**DATA FOR REVIEW**
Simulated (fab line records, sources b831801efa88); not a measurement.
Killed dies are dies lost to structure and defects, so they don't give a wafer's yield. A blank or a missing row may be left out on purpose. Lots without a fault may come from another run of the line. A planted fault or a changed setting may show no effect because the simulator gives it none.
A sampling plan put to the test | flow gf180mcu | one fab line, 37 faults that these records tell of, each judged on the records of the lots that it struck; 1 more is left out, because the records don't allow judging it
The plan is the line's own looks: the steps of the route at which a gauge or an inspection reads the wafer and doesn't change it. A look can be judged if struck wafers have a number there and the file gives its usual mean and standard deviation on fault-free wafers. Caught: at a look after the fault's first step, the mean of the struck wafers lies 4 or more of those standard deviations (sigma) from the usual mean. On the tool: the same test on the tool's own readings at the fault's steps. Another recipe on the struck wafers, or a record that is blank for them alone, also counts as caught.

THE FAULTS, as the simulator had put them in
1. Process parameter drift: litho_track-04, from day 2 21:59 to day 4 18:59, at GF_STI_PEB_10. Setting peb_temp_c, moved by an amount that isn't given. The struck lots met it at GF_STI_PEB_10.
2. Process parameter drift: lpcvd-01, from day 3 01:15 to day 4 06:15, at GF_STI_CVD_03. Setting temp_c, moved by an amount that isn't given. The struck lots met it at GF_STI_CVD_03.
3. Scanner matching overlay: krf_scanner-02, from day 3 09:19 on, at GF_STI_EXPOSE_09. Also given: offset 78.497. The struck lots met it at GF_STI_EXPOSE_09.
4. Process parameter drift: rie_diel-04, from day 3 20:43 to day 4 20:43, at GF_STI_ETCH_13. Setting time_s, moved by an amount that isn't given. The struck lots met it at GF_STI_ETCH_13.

**EXERCISE**
The response should hold exactly the lines starting at the line with "THE FAULTS, as the simulator had put them in" and ending at the line with "2. Process parameter", and no other line of the material above.

**EXERCISE OUTPUT**
THE FAULTS, as the simulator had put them in
1. Process parameter drift: litho_track-04, from day 2 21:59 to day 4 18:59, at GF_STI_PEB_10. Setting peb_temp_c, moved by an amount that isn't given. The struck lots met it at GF_STI_PEB_10.
2. Process parameter drift: lpcvd-01, from day 3 01:15 to day 4 06:15, at GF_STI_CVD_03. Setting temp_c, moved by an amount that isn't given. The struck lots met it at GF_STI_CVD_03.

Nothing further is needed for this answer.